--- WORK ITEM ---
Copy exactly the lines of the records below, and only those lines, beginning with the line that contains "Bands, listed from" and ending with the line that contains "Whatever follows a".

___ RAW DATA ___
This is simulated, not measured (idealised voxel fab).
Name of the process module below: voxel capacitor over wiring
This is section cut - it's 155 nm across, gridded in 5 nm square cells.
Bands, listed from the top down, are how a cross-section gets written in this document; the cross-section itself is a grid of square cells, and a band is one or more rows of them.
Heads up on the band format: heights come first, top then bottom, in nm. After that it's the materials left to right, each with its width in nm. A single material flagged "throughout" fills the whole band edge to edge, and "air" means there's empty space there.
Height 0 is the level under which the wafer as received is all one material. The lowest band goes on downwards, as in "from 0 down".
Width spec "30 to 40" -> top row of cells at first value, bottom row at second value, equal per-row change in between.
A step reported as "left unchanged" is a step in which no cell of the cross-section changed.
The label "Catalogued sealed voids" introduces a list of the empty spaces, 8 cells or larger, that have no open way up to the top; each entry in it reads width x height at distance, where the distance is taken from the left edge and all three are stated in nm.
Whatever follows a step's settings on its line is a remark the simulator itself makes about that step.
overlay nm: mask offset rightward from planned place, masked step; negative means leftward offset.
___

--- EXERCISE RESULT ---
Bands, listed from the top down, are how a cross-section gets written in this document; the cross-section itself is a grid of square cells, and a band is one or more rows of them.
Heads up on the band format: heights come first, top then bottom, in nm. After that it's the materials left to right, each with its width in nm. A single material flagged "throughout" fills the whole band edge to edge, and "air" means there's empty space there.
Height 0 is the level under which the wafer as received is all one material. The lowest band goes on downwards, as in "from 0 down".
Width spec "30 to 40" -> top row of cells at first value, bottom row at second value, equal per-row change in between.
A step reported as "left unchanged" is a step in which no cell of the cross-section changed.
The label "Catalogued sealed voids" introduces a list of the empty spaces, 8 cells or larger, that have no open way up to the top; each entry in it reads width x height at distance, where the distance is taken from the left edge and all three are stated in nm.
Whatever follows a step's settings on its line is a remark the simulator itself makes about that step.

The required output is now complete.